[SUPPLIED MATERIAL Boundary: Start]

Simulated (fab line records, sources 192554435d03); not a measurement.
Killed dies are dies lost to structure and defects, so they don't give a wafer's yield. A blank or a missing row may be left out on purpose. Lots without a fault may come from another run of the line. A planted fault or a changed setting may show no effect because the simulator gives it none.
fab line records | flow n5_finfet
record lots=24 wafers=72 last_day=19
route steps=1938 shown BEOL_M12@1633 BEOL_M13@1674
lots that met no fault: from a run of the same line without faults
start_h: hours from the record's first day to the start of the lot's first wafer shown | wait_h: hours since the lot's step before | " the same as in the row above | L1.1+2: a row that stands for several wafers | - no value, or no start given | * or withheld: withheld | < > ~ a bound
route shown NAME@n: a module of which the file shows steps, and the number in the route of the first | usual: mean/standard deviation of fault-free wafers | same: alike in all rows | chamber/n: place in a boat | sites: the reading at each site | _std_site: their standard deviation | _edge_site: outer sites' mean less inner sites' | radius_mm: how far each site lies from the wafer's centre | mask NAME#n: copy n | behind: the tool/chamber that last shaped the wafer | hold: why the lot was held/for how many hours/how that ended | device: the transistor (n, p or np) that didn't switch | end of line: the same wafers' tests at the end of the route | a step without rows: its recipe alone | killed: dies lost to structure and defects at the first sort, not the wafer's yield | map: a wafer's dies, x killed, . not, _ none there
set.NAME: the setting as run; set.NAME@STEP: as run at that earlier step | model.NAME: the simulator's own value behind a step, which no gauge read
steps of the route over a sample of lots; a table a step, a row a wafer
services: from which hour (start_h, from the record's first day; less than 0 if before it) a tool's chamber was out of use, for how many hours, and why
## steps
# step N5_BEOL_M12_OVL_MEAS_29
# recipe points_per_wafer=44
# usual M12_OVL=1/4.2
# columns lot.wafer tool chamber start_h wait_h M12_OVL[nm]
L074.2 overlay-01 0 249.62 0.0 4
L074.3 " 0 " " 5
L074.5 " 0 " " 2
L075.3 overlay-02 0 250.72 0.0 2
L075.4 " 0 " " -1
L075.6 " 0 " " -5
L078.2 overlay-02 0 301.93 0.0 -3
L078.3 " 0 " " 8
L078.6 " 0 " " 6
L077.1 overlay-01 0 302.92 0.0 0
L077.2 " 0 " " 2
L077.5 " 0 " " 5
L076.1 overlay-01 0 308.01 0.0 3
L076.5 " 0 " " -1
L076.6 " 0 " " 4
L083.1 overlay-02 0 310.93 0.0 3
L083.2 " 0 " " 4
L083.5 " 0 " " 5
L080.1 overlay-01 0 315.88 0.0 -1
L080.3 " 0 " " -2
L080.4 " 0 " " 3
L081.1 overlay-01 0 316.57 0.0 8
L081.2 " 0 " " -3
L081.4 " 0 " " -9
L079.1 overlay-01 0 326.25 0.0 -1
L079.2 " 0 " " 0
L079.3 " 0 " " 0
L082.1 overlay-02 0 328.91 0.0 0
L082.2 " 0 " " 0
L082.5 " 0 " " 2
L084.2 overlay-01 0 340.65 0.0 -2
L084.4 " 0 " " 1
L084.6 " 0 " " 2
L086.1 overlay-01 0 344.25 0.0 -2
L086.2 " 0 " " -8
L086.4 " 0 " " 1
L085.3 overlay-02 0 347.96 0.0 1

[SUPPLIED MATERIAL Boundary: End]

> WORK ORDER
Would you print exactly and only the lines of the material above that run from the line with "lots that met" through the line with "L082.1 overlay-02 0 328.91 0.0 0", both included?

> YOUR SOLUTION
lots that met no fault: from a run of the same line without faults
start_h: hours from the record's first day to the start of the lot's first wafer shown | wait_h: hours since the lot's step before | " the same as in the row above | L1.1+2: a row that stands for several wafers | - no value, or no start given | * or withheld: withheld | < > ~ a bound
route shown NAME@n: a module of which the file shows steps, and the number in the route of the first | usual: mean/standard deviation of fault-free wafers | same: alike in all rows | chamber/n: place in a boat | sites: the reading at each site | _std_site: their standard deviation | _edge_site: outer sites' mean less inner sites' | radius_mm: how far each site lies from the wafer's centre | mask NAME#n: copy n | behind: the tool/chamber that last shaped the wafer | hold: why the lot was held/for how many hours/how that ended | device: the transistor (n, p or np) that didn't switch | end of line: the same wafers' tests at the end of the route | a step without rows: its recipe alone | killed: dies lost to structure and defects at the first sort, not the wafer's yield | map: a wafer's dies, x killed, . not, _ none there
set.NAME: the setting as run; set.NAME@STEP: as run at that earlier step | model.NAME: the simulator's own value behind a step, which no gauge read
steps of the route over a sample of lots; a table a step, a row a wafer
services: from which hour (start_h, from the record's first day; less than 0 if before it) a tool's chamber was out of use, for how many hours, and why
## steps
# step N5_BEOL_M12_OVL_MEAS_29
# recipe points_per_wafer=44
# usual M12_OVL=1/4.2
# columns lot.wafer tool chamber start_h wait_h M12_OVL[nm]
L074.2 overlay-01 0 249.62 0.0 4
L074.3 " 0 " " 5
L074.5 " 0 " " 2
L075.3 overlay-02 0 250.72 0.0 2
L075.4 " 0 " " -1
L075.6 " 0 " " -5
L078.2 overlay-02 0 301.93 0.0 -3
L078.3 " 0 " " 8
L078.6 " 0 " " 6
L077.1 overlay-01 0 302.92 0.0 0
L077.2 " 0 " " 2
L077.5 " 0 " " 5
L076.1 overlay-01 0 308.01 0.0 3
L076.5 " 0 " " -1
L076.6 " 0 " " 4
L083.1 overlay-02 0 310.93 0.0 3
L083.2 " 0 " " 4
L083.5 " 0 " " 5
L080.1 overlay-01 0 315.88 0.0 -1
L080.3 " 0 " " -2
L080.4 " 0 " " 3
L081.1 overlay-01 0 316.57 0.0 8
L081.2 " 0 " " -3
L081.4 " 0 " " -9
L079.1 overlay-01 0 326.25 0.0 -1
L079.2 " 0 " " 0
L079.3 " 0 " " 0
L082.1 overlay-02 0 328.91 0.0 0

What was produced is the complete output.